**Task item:**
Your answer must hold only the lines below from the line containing "a sample of" through the line containing "step: RIT_ACTIVE_STRIP_14", each reproduced exactly.

**Data records:**
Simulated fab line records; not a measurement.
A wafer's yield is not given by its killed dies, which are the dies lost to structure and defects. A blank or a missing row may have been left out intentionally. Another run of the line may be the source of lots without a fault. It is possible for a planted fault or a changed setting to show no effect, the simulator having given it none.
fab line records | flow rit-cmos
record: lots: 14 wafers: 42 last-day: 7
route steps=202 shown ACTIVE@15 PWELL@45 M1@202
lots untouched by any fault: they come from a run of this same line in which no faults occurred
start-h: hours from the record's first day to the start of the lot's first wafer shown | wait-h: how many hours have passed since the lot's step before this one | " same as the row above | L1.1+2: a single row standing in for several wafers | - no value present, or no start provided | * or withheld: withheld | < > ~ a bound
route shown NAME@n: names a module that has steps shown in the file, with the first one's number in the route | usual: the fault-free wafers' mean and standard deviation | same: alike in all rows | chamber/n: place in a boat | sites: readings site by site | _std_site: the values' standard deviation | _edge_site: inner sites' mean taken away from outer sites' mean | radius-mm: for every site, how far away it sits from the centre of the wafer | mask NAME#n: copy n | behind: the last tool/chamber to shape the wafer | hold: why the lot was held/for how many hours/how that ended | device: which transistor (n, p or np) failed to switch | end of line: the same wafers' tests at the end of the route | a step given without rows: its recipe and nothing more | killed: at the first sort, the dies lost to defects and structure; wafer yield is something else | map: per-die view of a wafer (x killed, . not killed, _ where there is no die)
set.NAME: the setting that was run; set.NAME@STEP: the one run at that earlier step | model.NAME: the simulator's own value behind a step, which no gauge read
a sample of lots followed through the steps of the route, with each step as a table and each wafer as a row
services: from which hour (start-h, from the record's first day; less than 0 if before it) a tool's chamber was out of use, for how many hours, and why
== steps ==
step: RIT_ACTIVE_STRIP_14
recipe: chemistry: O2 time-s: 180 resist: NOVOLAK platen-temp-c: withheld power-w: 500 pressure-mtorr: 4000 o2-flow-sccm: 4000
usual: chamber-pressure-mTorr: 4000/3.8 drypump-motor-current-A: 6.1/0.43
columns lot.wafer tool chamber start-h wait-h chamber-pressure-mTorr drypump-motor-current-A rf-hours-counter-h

**Problem solution:**
a sample of lots followed through the steps of the route, with each step as a table and each wafer as a row
services: from which hour (start-h, from the record's first day; less than 0 if before it) a tool's chamber was out of use, for how many hours, and why
== steps ==
step: RIT_ACTIVE_STRIP_14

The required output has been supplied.